- **Action item**: Reproduce the material that follows, please, but only from its first line to the line containing "note on all", inclusive.

═══ Source information

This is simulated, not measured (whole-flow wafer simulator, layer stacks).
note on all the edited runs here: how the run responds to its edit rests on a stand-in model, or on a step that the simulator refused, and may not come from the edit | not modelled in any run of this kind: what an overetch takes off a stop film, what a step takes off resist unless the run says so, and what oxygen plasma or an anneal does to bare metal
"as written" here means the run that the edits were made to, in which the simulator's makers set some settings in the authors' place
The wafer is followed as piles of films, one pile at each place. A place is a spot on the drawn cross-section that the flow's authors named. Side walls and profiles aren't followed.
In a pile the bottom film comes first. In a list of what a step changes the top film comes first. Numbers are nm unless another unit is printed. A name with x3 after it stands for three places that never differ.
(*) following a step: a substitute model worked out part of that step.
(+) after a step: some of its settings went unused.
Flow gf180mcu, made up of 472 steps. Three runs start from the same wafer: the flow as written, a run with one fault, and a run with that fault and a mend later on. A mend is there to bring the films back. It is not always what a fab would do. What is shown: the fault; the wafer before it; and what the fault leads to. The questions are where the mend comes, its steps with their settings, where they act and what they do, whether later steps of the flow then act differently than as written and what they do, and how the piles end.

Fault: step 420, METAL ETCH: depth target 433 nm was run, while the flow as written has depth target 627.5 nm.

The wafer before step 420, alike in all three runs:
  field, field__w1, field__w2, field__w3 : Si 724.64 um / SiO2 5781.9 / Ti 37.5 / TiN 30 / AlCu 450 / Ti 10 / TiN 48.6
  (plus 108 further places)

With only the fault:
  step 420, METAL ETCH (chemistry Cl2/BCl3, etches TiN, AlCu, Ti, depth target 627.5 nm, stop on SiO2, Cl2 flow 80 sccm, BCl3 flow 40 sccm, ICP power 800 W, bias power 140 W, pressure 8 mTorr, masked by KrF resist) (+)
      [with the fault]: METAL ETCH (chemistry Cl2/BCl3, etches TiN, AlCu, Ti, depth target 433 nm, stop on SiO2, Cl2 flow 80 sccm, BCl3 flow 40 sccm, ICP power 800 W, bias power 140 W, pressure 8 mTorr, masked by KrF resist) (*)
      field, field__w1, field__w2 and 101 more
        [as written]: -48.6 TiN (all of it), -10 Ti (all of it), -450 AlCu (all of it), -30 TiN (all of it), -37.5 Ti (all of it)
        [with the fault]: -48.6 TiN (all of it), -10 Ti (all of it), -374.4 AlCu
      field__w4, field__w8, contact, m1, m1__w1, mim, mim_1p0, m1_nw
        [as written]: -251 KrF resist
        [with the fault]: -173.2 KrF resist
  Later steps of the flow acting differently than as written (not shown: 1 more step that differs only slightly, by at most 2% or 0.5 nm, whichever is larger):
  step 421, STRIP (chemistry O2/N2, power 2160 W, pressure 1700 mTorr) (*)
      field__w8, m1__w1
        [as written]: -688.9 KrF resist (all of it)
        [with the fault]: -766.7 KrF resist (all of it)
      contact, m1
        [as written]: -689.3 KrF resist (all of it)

══════

- **Expected answer**:
This is simulated, not measured (whole-flow wafer simulator, layer stacks).
note on all the edited runs here: how the run responds to its edit rests on a stand-in model, or on a step that the simulator refused, and may not come from the edit | not modelled in any run of this kind: what an overetch takes off a stop film, what a step takes off resist unless the run says so, and what oxygen plasma or an anneal does to bare metal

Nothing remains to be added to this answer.